● **EXERCISE**: Go through the data from its first line and retype each line, stopping once the line containing "pressure of the head's edge zone: pressure" has been retyped.

EXTRACTED RECORDS: Begin
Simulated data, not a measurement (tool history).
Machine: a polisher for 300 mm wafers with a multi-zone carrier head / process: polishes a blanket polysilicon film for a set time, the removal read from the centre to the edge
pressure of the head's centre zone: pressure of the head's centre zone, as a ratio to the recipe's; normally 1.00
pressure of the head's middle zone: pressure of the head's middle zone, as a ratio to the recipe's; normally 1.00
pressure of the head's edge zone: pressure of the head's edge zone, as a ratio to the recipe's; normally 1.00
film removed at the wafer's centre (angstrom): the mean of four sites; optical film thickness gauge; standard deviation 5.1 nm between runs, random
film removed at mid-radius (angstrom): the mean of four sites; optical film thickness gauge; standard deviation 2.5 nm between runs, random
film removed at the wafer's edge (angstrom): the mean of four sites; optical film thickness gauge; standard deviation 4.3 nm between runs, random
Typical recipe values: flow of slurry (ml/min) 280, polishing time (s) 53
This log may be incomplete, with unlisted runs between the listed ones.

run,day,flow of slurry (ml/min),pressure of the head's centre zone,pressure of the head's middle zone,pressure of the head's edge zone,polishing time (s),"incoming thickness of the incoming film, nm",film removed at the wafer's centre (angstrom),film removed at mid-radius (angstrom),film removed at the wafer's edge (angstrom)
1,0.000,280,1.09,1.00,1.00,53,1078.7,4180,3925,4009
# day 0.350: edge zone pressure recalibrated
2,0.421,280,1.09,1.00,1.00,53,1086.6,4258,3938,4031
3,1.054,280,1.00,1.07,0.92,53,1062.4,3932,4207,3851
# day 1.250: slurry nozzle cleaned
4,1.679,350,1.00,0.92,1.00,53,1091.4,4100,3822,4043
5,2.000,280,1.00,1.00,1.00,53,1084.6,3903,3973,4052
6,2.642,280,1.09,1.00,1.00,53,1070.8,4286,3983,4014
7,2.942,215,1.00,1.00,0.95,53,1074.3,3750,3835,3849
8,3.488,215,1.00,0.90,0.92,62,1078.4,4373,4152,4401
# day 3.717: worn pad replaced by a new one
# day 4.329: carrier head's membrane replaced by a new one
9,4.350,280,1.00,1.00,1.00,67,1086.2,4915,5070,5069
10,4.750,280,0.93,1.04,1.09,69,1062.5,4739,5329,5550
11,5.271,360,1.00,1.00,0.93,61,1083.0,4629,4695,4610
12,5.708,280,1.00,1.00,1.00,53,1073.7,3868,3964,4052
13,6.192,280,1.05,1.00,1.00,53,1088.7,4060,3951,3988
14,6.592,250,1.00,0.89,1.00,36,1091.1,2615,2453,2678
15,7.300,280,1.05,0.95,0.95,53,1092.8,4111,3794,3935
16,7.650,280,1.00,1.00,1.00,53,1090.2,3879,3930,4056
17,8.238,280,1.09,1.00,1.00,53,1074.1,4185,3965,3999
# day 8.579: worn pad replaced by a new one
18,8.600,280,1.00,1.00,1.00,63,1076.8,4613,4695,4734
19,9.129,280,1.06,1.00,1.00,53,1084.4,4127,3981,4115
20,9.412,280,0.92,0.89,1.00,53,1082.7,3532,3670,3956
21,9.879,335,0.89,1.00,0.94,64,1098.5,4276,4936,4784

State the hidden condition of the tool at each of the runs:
EXTRACTED RECORDS: End

● **PROBLEM SOLUTION**:
Simulated data, not a measurement (tool history).
Machine: a polisher for 300 mm wafers with a multi-zone carrier head / process: polishes a blanket polysilicon film for a set time, the removal read from the centre to the edge
pressure of the head's centre zone: pressure of the head's centre zone, as a ratio to the recipe's; normally 1.00
pressure of the head's middle zone: pressure of the head's middle zone, as a ratio to the recipe's; normally 1.00
pressure of the head's edge zone: pressure of the head's edge zone, as a ratio to the recipe's; normally 1.00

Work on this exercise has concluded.